◆ **WORK REQUEST**: Output every record precisely.

◆ **DATASET**:
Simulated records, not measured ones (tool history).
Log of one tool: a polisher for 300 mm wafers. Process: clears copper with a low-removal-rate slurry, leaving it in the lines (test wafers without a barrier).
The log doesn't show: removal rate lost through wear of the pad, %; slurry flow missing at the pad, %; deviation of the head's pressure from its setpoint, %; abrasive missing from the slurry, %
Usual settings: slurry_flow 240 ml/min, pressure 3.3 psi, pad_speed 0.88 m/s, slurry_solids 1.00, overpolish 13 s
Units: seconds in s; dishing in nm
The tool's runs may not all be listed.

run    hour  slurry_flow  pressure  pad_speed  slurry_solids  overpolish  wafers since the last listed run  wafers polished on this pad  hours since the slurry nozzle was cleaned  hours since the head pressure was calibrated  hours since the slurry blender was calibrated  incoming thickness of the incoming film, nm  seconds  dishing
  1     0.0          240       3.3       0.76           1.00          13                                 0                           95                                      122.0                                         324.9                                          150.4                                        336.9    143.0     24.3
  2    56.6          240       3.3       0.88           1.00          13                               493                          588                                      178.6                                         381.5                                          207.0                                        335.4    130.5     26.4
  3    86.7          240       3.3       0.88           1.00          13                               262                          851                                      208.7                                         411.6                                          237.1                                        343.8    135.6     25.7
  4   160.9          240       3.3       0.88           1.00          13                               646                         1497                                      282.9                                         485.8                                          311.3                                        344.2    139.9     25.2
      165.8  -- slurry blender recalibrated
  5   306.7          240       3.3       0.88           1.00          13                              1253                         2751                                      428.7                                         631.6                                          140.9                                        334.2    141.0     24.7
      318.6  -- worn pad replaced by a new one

◆ **RESPONSE BOX**:
Simulated records, not measured ones (tool history).
Log of one tool: a polisher for 300 mm wafers. Process: clears copper with a low-removal-rate slurry, leaving it in the lines (test wafers without a barrier).
The log doesn't show: removal rate lost through wear of the pad, %; slurry flow missing at the pad, %; deviation of the head's pressure from its setpoint, %; abrasive missing from the slurry, %
Usual settings: slurry_flow 240 ml/min, pressure 3.3 psi, pad_speed 0.88 m/s, slurry_solids 1.00, overpolish 13 s
Units: seconds in s; dishing in nm
The tool's runs may not all be listed.

run    hour  slurry_flow  pressure  pad_speed  slurry_solids  overpolish  wafers since the last listed run  wafers polished on this pad  hours since the slurry nozzle was cleaned  hours since the head pressure was calibrated  hours since the slurry blender was calibrated  incoming thickness of the incoming film, nm  seconds  dishing
  1     0.0          240       3.3       0.76           1.00          13                                 0                           95                                      122.0                                         324.9                                          150.4                                        336.9    143.0     24.3
  2    56.6          240       3.3       0.88           1.00          13                               493                          588                                      178.6                                         381.5                                          207.0                                        335.4    130.5     26.4
  3    86.7          240       3.3       0.88           1.00          13                               262                          851                                      208.7                                         411.6                                          237.1                                        343.8    135.6     25.7
  4   160.9          240       3.3       0.88           1.00          13                               646                         1497                                      282.9                                         485.8                                          311.3                                        344.2    139.9     25.2
      165.8  -- slurry blender recalibrated
  5   306.7          240       3.3       0.88           1.00          13                              1253                         2751                                      428.7                                         631.6                                          140.9                                        334.2    141.0     24.7
      318.6  -- worn pad replaced by a new one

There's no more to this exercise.